> [Stored data]
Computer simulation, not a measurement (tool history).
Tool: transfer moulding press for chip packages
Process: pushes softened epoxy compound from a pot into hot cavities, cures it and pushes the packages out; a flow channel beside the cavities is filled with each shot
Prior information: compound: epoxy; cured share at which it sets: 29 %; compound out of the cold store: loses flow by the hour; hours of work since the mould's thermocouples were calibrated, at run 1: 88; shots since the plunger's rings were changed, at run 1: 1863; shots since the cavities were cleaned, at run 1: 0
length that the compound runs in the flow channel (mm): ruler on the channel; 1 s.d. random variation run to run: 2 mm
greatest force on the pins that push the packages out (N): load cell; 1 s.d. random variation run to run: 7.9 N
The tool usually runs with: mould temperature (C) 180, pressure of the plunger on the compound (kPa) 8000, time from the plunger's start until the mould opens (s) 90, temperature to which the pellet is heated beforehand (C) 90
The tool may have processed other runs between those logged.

> [Task item]
In full and without error, give the listing again.

> [Written reply]
Computer simulation, not a measurement (tool history).
Tool: transfer moulding press for chip packages
Process: pushes softened epoxy compound from a pot into hot cavities, cures it and pushes the packages out; a flow channel beside the cavities is filled with each shot
Prior information: compound: epoxy; cured share at which it sets: 29 %; compound out of the cold store: loses flow by the hour; hours of work since the mould's thermocouples were calibrated, at run 1: 88; shots since the plunger's rings were changed, at run 1: 1863; shots since the cavities were cleaned, at run 1: 0
length that the compound runs in the flow channel (mm): ruler on the channel; 1 s.d. random variation run to run: 2 mm
greatest force on the pins that push the packages out (N): load cell; 1 s.d. random variation run to run: 7.9 N
The tool usually runs with: mould temperature (C) 180, pressure of the plunger on the compound (kPa) 8000, time from the plunger's start until the mould opens (s) 90, temperature to which the pellet is heated beforehand (C) 90
The tool may have processed other runs between those logged.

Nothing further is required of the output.